ASSIGNMENT: Copy out every entry, keeping each character the same.

PROVIDED MATERIAL:
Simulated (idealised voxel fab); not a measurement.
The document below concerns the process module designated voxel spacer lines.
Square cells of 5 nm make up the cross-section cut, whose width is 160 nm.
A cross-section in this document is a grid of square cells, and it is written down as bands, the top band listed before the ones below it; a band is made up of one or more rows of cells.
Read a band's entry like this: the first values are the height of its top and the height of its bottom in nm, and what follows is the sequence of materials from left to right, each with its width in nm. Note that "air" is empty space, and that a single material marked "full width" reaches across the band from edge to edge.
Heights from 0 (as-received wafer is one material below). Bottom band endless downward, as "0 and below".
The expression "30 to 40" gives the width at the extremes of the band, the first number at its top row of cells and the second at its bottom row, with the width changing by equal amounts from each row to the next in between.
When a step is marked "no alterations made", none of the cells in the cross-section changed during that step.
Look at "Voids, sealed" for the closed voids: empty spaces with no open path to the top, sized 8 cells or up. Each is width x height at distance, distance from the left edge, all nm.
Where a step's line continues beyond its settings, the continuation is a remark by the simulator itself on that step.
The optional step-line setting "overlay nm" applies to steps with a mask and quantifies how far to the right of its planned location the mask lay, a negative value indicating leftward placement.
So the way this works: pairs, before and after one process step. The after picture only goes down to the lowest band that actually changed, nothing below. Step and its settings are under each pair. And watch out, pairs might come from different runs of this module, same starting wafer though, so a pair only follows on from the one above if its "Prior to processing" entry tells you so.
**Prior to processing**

TASK SOLUTION:
Simulated (idealised voxel fab); not a measurement.
The document below concerns the process module designated voxel spacer lines.
Square cells of 5 nm make up the cross-section cut, whose width is 160 nm.
A cross-section in this document is a grid of square cells, and it is written down as bands, the top band listed before the ones below it; a band is made up of one or more rows of cells.
Read a band's entry like this: the first values are the height of its top and the height of its bottom in nm, and what follows is the sequence of materials from left to right, each with its width in nm. Note that "air" is empty space, and that a single material marked "full width" reaches across the band from edge to edge.
Heights from 0 (as-received wafer is one material below). Bottom band endless downward, as "0 and below".
The expression "30 to 40" gives the width at the extremes of the band, the first number at its top row of cells and the second at its bottom row, with the width changing by equal amounts from each row to the next in between.
When a step is marked "no alterations made", none of the cells in the cross-section changed during that step.
Look at "Voids, sealed" for the closed voids: empty spaces with no open path to the top, sized 8 cells or up. Each is width x height at distance, distance from the left edge, all nm.
Where a step's line continues beyond its settings, the continuation is a remark by the simulator itself on that step.
The optional step-line setting "overlay nm" applies to steps with a mask and quantifies how far to the right of its planned location the mask lay, a negative value indicating leftward placement.
So the way this works: pairs, before and after one process step. The after picture only goes down to the lowest band that actually changed, nothing below. Step and its settings are under each pair. And watch out, pairs might come from different runs of this module, same starting wafer though, so a pair only follows on from the one above if its "Prior to processing" entry tells you so.
**Prior to processing**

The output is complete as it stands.